Activity: Keeping every character as it is, transcribe the entries below.

********
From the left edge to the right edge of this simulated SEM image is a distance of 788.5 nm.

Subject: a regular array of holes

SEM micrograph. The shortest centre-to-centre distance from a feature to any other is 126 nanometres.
********

Expected answer:
From the left edge to the right edge of this simulated SEM image is a distance of 788.5 nm.

Subject: a regular array of holes

SEM micrograph. The shortest centre-to-centre distance from a feature to any other is 126 nanometres.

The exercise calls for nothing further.